(Material shown)
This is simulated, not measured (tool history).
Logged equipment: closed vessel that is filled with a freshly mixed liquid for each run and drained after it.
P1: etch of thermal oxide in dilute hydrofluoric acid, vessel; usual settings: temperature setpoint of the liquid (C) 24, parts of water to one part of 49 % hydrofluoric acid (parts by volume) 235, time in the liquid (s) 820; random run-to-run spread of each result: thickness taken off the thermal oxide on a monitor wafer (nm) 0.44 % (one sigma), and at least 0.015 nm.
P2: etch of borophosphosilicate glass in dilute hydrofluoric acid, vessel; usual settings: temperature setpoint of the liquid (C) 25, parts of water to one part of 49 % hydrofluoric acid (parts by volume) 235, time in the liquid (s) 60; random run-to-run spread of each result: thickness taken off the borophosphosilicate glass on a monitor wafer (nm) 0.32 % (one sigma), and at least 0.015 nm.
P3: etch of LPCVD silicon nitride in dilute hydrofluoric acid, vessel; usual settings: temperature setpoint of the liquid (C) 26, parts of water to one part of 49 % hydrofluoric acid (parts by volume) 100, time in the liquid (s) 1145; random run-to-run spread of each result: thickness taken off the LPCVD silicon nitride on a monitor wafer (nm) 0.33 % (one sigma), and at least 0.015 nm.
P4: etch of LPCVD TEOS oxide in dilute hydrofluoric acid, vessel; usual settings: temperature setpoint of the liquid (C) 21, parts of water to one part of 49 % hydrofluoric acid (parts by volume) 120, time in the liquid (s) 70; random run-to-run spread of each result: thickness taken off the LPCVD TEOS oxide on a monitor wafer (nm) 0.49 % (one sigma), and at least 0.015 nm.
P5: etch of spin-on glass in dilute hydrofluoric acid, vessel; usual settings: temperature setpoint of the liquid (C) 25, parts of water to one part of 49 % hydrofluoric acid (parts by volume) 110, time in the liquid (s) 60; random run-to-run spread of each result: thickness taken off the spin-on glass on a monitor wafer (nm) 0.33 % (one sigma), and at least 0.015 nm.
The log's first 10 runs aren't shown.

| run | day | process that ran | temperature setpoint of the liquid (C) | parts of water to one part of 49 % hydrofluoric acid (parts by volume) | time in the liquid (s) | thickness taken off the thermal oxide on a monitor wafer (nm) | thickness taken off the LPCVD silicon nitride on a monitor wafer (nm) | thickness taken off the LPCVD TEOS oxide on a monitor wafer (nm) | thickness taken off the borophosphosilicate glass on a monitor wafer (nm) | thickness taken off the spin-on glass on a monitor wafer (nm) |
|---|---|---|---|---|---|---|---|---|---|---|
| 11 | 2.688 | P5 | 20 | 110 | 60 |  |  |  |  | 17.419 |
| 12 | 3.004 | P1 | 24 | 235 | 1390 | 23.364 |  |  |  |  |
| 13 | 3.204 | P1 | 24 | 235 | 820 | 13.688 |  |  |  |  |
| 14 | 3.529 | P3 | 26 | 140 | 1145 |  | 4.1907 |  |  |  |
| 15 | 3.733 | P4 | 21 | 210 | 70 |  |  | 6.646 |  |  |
(End Material shown)

Begin at the top of the records above and quote each line exactly, ending with the line that contains "The log's first 10 runs aren't shown.".

**Problem solution:**
This is simulated, not measured (tool history).
Logged equipment: closed vessel that is filled with a freshly mixed liquid for each run and drained after it.
P1: etch of thermal oxide in dilute hydrofluoric acid, vessel; usual settings: temperature setpoint of the liquid (C) 24, parts of water to one part of 49 % hydrofluoric acid (parts by volume) 235, time in the liquid (s) 820; random run-to-run spread of each result: thickness taken off the thermal oxide on a monitor wafer (nm) 0.44 % (one sigma), and at least 0.015 nm.
P2: etch of borophosphosilicate glass in dilute hydrofluoric acid, vessel; usual settings: temperature setpoint of the liquid (C) 25, parts of water to one part of 49 % hydrofluoric acid (parts by volume) 235, time in the liquid (s) 60; random run-to-run spread of each result: thickness taken off the borophosphosilicate glass on a monitor wafer (nm) 0.32 % (one sigma), and at least 0.015 nm.
P3: etch of LPCVD silicon nitride in dilute hydrofluoric acid, vessel; usual settings: temperature setpoint of the liquid (C) 26, parts of water to one part of 49 % hydrofluoric acid (parts by volume) 100, time in the liquid (s) 1145; random run-to-run spread of each result: thickness taken off the LPCVD silicon nitride on a monitor wafer (nm) 0.33 % (one sigma), and at least 0.015 nm.
P4: etch of LPCVD TEOS oxide in dilute hydrofluoric acid, vessel; usual settings: temperature setpoint of the liquid (C) 21, parts of water to one part of 49 % hydrofluoric acid (parts by volume) 120, time in the liquid (s) 70; random run-to-run spread of each result: thickness taken off the LPCVD TEOS oxide on a monitor wafer (nm) 0.49 % (one sigma), and at least 0.015 nm.
P5: etch of spin-on glass in dilute hydrofluoric acid, vessel; usual settings: temperature setpoint of the liquid (C) 25, parts of water to one part of 49 % hydrofluoric acid (parts by volume) 110, time in the liquid (s) 60; random run-to-run spread of each result: thickness taken off the spin-on glass on a monitor wafer (nm) 0.33 % (one sigma), and at least 0.015 nm.
The log's first 10 runs aren't shown.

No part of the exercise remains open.